▸ WORK INSTRUCTION
Give the data again, word for word.

*** Opening of EXTRACTED DATA ***

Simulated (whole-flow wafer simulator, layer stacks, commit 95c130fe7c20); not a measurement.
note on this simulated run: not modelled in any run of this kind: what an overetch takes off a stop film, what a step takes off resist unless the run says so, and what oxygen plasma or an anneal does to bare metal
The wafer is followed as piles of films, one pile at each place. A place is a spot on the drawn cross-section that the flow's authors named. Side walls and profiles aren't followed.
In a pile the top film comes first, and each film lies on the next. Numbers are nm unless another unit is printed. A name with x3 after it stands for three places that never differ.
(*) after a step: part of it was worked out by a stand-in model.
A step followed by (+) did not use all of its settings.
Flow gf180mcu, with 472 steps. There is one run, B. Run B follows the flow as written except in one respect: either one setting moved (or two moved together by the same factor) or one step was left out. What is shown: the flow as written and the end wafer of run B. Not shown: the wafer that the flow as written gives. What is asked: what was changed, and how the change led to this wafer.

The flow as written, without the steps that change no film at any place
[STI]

*** Close of EXTRACTED DATA ***

▸ ANSWER AREA
Simulated (whole-flow wafer simulator, layer stacks, commit 95c130fe7c20); not a measurement.
note on this simulated run: not modelled in any run of this kind: what an overetch takes off a stop film, what a step takes off resist unless the run says so, and what oxygen plasma or an anneal does to bare metal
The wafer is followed as piles of films, one pile at each place. A place is a spot on the drawn cross-section that the flow's authors named. Side walls and profiles aren't followed.
In a pile the top film comes first, and each film lies on the next. Numbers are nm unless another unit is printed. A name with x3 after it stands for three places that never differ.
(*) after a step: part of it was worked out by a stand-in model.
A step followed by (+) did not use all of its settings.
Flow gf180mcu, with 472 steps. There is one run, B. Run B follows the flow as written except in one respect: either one setting moved (or two moved together by the same factor) or one step was left out. What is shown: the flow as written and the end wafer of run B. Not shown: the wafer that the flow as written gives. What is asked: what was changed, and how the change led to this wafer.

The flow as written, without the steps that change no film at any place
[STI]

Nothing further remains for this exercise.